════

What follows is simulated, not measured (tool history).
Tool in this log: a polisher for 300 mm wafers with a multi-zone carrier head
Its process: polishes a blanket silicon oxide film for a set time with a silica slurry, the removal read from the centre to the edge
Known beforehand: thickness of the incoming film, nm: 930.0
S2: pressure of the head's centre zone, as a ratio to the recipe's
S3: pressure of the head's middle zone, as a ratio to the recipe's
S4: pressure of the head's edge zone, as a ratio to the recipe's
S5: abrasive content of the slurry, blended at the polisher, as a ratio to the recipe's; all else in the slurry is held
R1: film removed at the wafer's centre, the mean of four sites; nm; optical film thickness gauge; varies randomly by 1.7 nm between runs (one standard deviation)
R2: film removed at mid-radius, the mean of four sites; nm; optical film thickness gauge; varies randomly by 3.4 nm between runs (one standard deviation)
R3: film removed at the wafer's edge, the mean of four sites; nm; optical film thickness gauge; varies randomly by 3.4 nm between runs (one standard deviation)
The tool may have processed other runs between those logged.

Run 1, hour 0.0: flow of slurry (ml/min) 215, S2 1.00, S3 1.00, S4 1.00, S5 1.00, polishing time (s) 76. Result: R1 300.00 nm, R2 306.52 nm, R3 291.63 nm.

════

Copy out the entries exactly. Begin at the first line and end with the line that has "The tool may".

What follows is simulated, not measured (tool history).
Tool in this log: a polisher for 300 mm wafers with a multi-zone carrier head
Its process: polishes a blanket silicon oxide film for a set time with a silica slurry, the removal read from the centre to the edge
Known beforehand: thickness of the incoming film, nm: 930.0
S2: pressure of the head's centre zone, as a ratio to the recipe's
S3: pressure of the head's middle zone, as a ratio to the recipe's
S4: pressure of the head's edge zone, as a ratio to the recipe's
S5: abrasive content of the slurry, blended at the polisher, as a ratio to the recipe's; all else in the slurry is held
R1: film removed at the wafer's centre, the mean of four sites; nm; optical film thickness gauge; varies randomly by 1.7 nm between runs (one standard deviation)
R2: film removed at mid-radius, the mean of four sites; nm; optical film thickness gauge; varies randomly by 3.4 nm between runs (one standard deviation)
R3: film removed at the wafer's edge, the mean of four sites; nm; optical film thickness gauge; varies randomly by 3.4 nm between runs (one standard deviation)
The tool may have processed other runs between those logged.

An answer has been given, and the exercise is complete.